+-------+

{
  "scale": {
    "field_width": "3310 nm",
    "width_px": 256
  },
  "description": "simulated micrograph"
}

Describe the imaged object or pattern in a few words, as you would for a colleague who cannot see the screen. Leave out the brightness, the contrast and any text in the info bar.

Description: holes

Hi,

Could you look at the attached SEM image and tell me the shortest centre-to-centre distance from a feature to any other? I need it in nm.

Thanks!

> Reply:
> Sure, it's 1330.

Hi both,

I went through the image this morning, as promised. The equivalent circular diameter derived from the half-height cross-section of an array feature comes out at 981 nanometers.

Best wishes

+-------+

The lines to copy run from the first line of the entries to the line containing "I went through"; copy them exactly and output nothing else.

{
  "scale": {
    "field_width": "3310 nm",
    "width_px": 256
  },
  "description": "simulated micrograph"
}

Describe the imaged object or pattern in a few words, as you would for a colleague who cannot see the screen. Leave out the brightness, the contrast and any text in the info bar.

Description: holes

Hi,

Could you look at the attached SEM image and tell me the shortest centre-to-centre distance from a feature to any other? I need it in nm.

Thanks!

> Reply:
> Sure, it's 1330.

Hi both,

I went through the image this morning, as promised. The equivalent circular diameter derived from the half-height cross-section of an array feature comes out at 981 nanometers.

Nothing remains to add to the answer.